▶ _REQUIREMENT_
All records that follow are to be output exactly.

▶ _RECORDED INFORMATION_
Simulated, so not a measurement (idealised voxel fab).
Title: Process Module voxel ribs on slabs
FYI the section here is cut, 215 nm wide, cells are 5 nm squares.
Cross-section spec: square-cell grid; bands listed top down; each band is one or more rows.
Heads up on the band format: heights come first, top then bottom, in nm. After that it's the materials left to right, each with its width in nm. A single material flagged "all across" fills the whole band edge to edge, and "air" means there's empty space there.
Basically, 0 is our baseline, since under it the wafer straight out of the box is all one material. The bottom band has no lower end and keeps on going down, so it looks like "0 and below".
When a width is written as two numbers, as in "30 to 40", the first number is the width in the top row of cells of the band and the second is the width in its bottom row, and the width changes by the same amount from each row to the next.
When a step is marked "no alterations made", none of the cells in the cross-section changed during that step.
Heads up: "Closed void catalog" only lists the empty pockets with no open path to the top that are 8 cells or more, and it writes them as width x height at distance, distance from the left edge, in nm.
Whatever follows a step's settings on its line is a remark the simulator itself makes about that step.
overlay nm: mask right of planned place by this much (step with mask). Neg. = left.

▶ _RESULT_
Simulated, so not a measurement (idealised voxel fab).
Title: Process Module voxel ribs on slabs
FYI the section here is cut, 215 nm wide, cells are 5 nm squares.
Cross-section spec: square-cell grid; bands listed top down; each band is one or more rows.
Heads up on the band format: heights come first, top then bottom, in nm. After that it's the materials left to right, each with its width in nm. A single material flagged "all across" fills the whole band edge to edge, and "air" means there's empty space there.
Basically, 0 is our baseline, since under it the wafer straight out of the box is all one material. The bottom band has no lower end and keeps on going down, so it looks like "0 and below".
When a width is written as two numbers, as in "30 to 40", the first number is the width in the top row of cells of the band and the second is the width in its bottom row, and the width changes by the same amount from each row to the next.
When a step is marked "no alterations made", none of the cells in the cross-section changed during that step.
Heads up: "Closed void catalog" only lists the empty pockets with no open path to the top that are 8 cells or more, and it writes them as width x height at distance, distance from the left edge, in nm.
Whatever follows a step's settings on its line is a remark the simulator itself makes about that step.
overlay nm: mask right of planned place by this much (step with mask). Neg. = left.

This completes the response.